★ ★ ★

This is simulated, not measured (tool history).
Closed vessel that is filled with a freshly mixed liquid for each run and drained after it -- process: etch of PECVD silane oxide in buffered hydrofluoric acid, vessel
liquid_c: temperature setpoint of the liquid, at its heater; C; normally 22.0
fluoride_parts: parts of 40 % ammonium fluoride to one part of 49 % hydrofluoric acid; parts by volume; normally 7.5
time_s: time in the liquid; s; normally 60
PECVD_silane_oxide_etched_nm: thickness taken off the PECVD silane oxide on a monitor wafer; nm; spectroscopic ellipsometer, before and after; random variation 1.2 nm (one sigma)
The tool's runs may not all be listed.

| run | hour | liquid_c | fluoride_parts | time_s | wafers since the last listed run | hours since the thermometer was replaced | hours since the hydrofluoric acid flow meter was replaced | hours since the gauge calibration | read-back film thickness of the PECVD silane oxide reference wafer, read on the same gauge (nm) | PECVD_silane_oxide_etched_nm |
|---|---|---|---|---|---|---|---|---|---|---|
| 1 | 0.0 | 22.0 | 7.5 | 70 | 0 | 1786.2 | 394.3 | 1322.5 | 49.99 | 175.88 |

★ ★ ★

→ **WORK INSTRUCTION**:
Extract the data exactly as given.

→ **EXERCISE SOLUTION**:
This is simulated, not measured (tool history).
Closed vessel that is filled with a freshly mixed liquid for each run and drained after it -- process: etch of PECVD silane oxide in buffered hydrofluoric acid, vessel
liquid_c: temperature setpoint of the liquid, at its heater; C; normally 22.0
fluoride_parts: parts of 40 % ammonium fluoride to one part of 49 % hydrofluoric acid; parts by volume; normally 7.5
time_s: time in the liquid; s; normally 60
PECVD_silane_oxide_etched_nm: thickness taken off the PECVD silane oxide on a monitor wafer; nm; spectroscopic ellipsometer, before and after; random variation 1.2 nm (one sigma)
The tool's runs may not all be listed.

| run | hour | liquid_c | fluoride_parts | time_s | wafers since the last listed run | hours since the thermometer was replaced | hours since the hydrofluoric acid flow meter was replaced | hours since the gauge calibration | read-back film thickness of the PECVD silane oxide reference wafer, read on the same gauge (nm) | PECVD_silane_oxide_etched_nm |
|---|---|---|---|---|---|---|---|---|---|---|
| 1 | 0.0 | 22.0 | 7.5 | 70 | 0 | 1786.2 | 394.3 | 1322.5 | 49.99 | 175.88 |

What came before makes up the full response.